===== DATA =====
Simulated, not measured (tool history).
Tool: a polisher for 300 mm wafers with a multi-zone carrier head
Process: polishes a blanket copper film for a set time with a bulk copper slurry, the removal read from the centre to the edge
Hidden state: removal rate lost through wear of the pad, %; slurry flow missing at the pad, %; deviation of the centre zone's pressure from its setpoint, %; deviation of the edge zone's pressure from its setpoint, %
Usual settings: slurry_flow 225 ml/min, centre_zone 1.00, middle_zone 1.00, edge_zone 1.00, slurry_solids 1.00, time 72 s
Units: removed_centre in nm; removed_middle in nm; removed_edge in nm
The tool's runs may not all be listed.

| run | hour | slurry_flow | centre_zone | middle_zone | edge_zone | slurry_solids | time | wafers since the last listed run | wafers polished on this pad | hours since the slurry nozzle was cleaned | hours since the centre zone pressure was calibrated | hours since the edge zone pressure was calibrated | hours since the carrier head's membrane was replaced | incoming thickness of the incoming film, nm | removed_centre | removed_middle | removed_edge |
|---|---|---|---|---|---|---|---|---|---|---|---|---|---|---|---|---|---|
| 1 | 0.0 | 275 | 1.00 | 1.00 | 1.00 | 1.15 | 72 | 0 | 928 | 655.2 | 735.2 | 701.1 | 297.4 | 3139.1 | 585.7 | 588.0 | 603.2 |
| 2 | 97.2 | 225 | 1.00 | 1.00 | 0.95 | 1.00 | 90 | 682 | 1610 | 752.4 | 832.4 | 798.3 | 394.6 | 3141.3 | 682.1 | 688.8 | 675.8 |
=====

**EXERCISE**
Transcribe each of the records above exactly.

**YOUR SOLUTION**
Simulated, not measured (tool history).
Tool: a polisher for 300 mm wafers with a multi-zone carrier head
Process: polishes a blanket copper film for a set time with a bulk copper slurry, the removal read from the centre to the edge
Hidden state: removal rate lost through wear of the pad, %; slurry flow missing at the pad, %; deviation of the centre zone's pressure from its setpoint, %; deviation of the edge zone's pressure from its setpoint, %
Usual settings: slurry_flow 225 ml/min, centre_zone 1.00, middle_zone 1.00, edge_zone 1.00, slurry_solids 1.00, time 72 s
Units: removed_centre in nm; removed_middle in nm; removed_edge in nm
The tool's runs may not all be listed.

| run | hour | slurry_flow | centre_zone | middle_zone | edge_zone | slurry_solids | time | wafers since the last listed run | wafers polished on this pad | hours since the slurry nozzle was cleaned | hours since the centre zone pressure was calibrated | hours since the edge zone pressure was calibrated | hours since the carrier head's membrane was replaced | incoming thickness of the incoming film, nm | removed_centre | removed_middle | removed_edge |
|---|---|---|---|---|---|---|---|---|---|---|---|---|---|---|---|---|---|
| 1 | 0.0 | 275 | 1.00 | 1.00 | 1.00 | 1.15 | 72 | 0 | 928 | 655.2 | 735.2 | 701.1 | 297.4 | 3139.1 | 585.7 | 588.0 | 603.2 |
| 2 | 97.2 | 225 | 1.00 | 1.00 | 0.95 | 1.00 | 90 | 682 | 1610 | 752.4 | 832.4 | 798.3 | 394.6 | 3141.3 | 682.1 | 688.8 | 675.8 |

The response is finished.